Write down exactly the lines of the records below, beginning with the first and ending with the line that includes "highest temperature of the surface (K): pyrometer".

⟨
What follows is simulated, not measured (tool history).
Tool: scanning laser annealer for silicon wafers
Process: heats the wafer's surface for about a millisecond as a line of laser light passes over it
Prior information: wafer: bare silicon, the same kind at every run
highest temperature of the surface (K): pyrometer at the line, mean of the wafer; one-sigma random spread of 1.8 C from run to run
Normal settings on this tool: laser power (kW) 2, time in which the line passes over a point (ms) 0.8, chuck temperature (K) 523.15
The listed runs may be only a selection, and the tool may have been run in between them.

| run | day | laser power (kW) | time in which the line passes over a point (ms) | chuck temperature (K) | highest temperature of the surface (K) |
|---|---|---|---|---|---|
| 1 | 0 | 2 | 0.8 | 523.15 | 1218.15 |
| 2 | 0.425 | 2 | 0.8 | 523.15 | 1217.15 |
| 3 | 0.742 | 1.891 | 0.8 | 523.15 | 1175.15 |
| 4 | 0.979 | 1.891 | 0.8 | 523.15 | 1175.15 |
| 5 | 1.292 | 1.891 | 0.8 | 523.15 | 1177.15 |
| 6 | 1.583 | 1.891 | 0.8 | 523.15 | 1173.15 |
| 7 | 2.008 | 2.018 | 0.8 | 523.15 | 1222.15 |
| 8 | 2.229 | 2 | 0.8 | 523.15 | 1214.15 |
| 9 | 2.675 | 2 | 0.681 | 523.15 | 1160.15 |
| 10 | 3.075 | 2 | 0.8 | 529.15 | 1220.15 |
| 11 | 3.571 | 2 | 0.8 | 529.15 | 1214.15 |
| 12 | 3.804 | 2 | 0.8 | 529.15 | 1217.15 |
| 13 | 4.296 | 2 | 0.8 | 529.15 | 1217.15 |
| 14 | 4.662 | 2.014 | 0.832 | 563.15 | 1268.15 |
⟩

• Exercise response
What follows is simulated, not measured (tool history).
Tool: scanning laser annealer for silicon wafers
Process: heats the wafer's surface for about a millisecond as a line of laser light passes over it
Prior information: wafer: bare silicon, the same kind at every run
highest temperature of the surface (K): pyrometer at the line, mean of the wafer; one-sigma random spread of 1.8 C from run to run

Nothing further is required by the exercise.